• **Activity**
Below are some records; return all of them exactly as they are.

##### Study material #####
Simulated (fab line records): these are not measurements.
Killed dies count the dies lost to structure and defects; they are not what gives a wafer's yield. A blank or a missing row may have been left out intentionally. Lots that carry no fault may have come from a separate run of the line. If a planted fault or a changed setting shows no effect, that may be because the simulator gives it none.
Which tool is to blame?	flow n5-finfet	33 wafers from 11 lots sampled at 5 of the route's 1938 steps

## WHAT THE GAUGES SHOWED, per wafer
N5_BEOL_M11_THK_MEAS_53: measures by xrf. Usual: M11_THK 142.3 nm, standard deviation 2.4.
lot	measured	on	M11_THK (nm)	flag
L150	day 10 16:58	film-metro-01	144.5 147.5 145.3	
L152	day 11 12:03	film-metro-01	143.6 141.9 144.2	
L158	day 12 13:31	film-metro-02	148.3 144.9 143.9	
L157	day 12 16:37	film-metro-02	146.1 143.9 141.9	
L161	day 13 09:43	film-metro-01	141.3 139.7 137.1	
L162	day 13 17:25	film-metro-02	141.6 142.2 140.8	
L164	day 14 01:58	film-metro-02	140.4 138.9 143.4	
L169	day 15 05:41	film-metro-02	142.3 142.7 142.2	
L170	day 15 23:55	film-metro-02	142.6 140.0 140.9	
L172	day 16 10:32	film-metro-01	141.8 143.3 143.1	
#####

• **Expected answer**
Simulated (fab line records): these are not measurements.
Killed dies count the dies lost to structure and defects; they are not what gives a wafer's yield. A blank or a missing row may have been left out intentionally. Lots that carry no fault may have come from a separate run of the line. If a planted fault or a changed setting shows no effect, that may be because the simulator gives it none.
Which tool is to blame?	flow n5-finfet	33 wafers from 11 lots sampled at 5 of the route's 1938 steps

## WHAT THE GAUGES SHOWED, per wafer
N5_BEOL_M11_THK_MEAS_53: measures by xrf. Usual: M11_THK 142.3 nm, standard deviation 2.4.
lot	measured	on	M11_THK (nm)	flag
L150	day 10 16:58	film-metro-01	144.5 147.5 145.3	
L152	day 11 12:03	film-metro-01	143.6 141.9 144.2	
L158	day 12 13:31	film-metro-02	148.3 144.9 143.9	
L157	day 12 16:37	film-metro-02	146.1 143.9 141.9	
L161	day 13 09:43	film-metro-01	141.3 139.7 137.1	
L162	day 13 17:25	film-metro-02	141.6 142.2 140.8	
L164	day 14 01:58	film-metro-02	140.4 138.9 143.4	
L169	day 15 05:41	film-metro-02	142.3 142.7 142.2	
L170	day 15 23:55	film-metro-02	142.6 140.0 140.9	
L172	day 16 10:32	film-metro-01	141.8 143.3 143.1	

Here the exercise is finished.